▶ [Information given]:
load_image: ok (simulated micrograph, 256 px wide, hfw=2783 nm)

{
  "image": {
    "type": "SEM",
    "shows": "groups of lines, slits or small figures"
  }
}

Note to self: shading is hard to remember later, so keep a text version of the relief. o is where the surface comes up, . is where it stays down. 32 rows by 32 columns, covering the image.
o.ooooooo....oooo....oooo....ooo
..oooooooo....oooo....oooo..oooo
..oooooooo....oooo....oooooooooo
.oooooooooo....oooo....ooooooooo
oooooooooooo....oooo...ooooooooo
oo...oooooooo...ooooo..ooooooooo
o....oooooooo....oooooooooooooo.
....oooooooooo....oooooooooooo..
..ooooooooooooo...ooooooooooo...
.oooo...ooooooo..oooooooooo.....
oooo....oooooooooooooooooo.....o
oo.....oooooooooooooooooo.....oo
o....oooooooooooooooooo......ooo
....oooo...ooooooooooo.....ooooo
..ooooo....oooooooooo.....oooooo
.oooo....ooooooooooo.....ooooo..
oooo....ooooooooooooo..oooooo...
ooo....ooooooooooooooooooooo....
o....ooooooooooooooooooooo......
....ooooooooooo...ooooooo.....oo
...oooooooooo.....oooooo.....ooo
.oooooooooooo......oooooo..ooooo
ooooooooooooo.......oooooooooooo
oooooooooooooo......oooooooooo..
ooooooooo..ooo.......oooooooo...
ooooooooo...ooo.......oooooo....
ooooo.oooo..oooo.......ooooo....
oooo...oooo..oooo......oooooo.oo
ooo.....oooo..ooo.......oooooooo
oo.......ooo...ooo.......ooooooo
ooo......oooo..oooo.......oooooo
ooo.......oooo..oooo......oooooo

▶ [Requirement]: Print only the lines that run from the start of the listing to the line bearing "ooooooooo..ooo.......oooooooo..."; please keep the first line and that last one, exactly as they appear.

▶ [Exercise output]:
load_image: ok (simulated micrograph, 256 px wide, hfw=2783 nm)

{
  "image": {
    "type": "SEM",
    "shows": "groups of lines, slits or small figures"
  }
}

Note to self: shading is hard to remember later, so keep a text version of the relief. o is where the surface comes up, . is where it stays down. 32 rows by 32 columns, covering the image.
o.ooooooo....oooo....oooo....ooo
..oooooooo....oooo....oooo..oooo
..oooooooo....oooo....oooooooooo
.oooooooooo....oooo....ooooooooo
oooooooooooo....oooo...ooooooooo
oo...oooooooo...ooooo..ooooooooo
o....oooooooo....oooooooooooooo.
....oooooooooo....oooooooooooo..
..ooooooooooooo...ooooooooooo...
.oooo...ooooooo..oooooooooo.....
oooo....oooooooooooooooooo.....o
oo.....oooooooooooooooooo.....oo
o....oooooooooooooooooo......ooo
....oooo...ooooooooooo.....ooooo
..ooooo....oooooooooo.....oooooo
.oooo....ooooooooooo.....ooooo..
oooo....ooooooooooooo..oooooo...
ooo....ooooooooooooooooooooo....
o....ooooooooooooooooooooo......
....ooooooooooo...ooooooo.....oo
...oooooooooo.....oooooo.....ooo
.oooooooooooo......oooooo..ooooo
ooooooooooooo.......oooooooooooo
oooooooooooooo......oooooooooo..
ooooooooo..ooo.......oooooooo...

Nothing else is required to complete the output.